- **RECORDED DATA**
******

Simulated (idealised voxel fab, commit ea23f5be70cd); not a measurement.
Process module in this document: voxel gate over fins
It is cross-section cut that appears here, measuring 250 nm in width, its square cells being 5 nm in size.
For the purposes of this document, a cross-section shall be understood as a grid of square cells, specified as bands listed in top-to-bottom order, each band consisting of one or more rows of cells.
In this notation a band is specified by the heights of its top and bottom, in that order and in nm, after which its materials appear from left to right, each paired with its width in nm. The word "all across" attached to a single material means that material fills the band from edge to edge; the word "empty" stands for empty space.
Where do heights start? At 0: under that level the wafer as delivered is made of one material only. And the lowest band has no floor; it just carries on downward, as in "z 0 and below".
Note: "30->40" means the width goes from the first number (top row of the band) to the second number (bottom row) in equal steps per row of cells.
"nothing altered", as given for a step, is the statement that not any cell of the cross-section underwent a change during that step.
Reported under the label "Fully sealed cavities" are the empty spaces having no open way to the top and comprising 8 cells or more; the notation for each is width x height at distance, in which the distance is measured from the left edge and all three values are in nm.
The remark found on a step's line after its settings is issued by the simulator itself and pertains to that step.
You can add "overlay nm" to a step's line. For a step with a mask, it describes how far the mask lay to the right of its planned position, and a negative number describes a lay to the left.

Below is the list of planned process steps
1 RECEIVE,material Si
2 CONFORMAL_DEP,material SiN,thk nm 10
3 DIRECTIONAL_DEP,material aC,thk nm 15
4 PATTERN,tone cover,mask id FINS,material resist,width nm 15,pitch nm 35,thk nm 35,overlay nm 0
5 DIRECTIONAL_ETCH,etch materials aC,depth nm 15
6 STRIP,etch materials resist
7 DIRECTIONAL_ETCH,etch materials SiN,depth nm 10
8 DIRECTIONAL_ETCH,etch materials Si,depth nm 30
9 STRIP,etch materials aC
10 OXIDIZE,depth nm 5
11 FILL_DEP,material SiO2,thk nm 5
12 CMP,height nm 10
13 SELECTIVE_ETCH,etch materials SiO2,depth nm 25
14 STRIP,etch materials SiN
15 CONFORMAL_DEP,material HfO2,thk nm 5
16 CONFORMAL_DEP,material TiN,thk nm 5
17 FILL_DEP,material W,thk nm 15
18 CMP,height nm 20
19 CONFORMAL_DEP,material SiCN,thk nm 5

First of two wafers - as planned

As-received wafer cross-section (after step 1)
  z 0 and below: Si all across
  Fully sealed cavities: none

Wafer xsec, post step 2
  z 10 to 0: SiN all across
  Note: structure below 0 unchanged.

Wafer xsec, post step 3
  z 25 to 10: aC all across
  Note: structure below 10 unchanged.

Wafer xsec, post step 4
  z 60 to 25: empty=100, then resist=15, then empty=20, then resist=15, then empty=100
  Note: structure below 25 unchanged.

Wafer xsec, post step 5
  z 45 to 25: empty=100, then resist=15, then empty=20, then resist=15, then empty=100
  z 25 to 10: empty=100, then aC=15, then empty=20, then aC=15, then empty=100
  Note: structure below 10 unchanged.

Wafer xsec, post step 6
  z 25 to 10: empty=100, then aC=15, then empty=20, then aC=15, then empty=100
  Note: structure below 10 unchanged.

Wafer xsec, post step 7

******

Among the records above, extract exactly the lines from the line with "17 FILL_DEP,material W,thk nm 15" to the line with "Wafer xsec, post step 2", both lines included, and leave out the rest.

- **TASK ANSWER**
17 FILL_DEP,material W,thk nm 15
18 CMP,height nm 20
19 CONFORMAL_DEP,material SiCN,thk nm 5

First of two wafers - as planned

As-received wafer cross-section (after step 1)
  z 0 and below: Si all across
  Fully sealed cavities: none

Wafer xsec, post step 2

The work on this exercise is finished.